• [Action item]: A verbatim transcription of every record below is required.

++++++++++++++++++++
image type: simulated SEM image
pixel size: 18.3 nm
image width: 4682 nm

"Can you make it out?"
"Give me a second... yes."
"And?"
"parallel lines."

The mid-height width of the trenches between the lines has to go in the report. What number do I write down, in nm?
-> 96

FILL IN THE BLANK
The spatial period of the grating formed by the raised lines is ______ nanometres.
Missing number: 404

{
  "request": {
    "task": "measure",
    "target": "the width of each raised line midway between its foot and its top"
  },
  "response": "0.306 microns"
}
++++++++++++++++++++

• [Task result]:
image type: simulated SEM image
pixel size: 18.3 nm
image width: 4682 nm

"Can you make it out?"
"Give me a second... yes."
"And?"
"parallel lines."

The mid-height width of the trenches between the lines has to go in the report. What number do I write down, in nm?
-> 96

FILL IN THE BLANK
The spatial period of the grating formed by the raised lines is ______ nanometres.
Missing number: 404

{
  "request": {
    "task": "measure",
    "target": "the width of each raised line midway between its foot and its top"
  },
  "response": "0.306 microns"
}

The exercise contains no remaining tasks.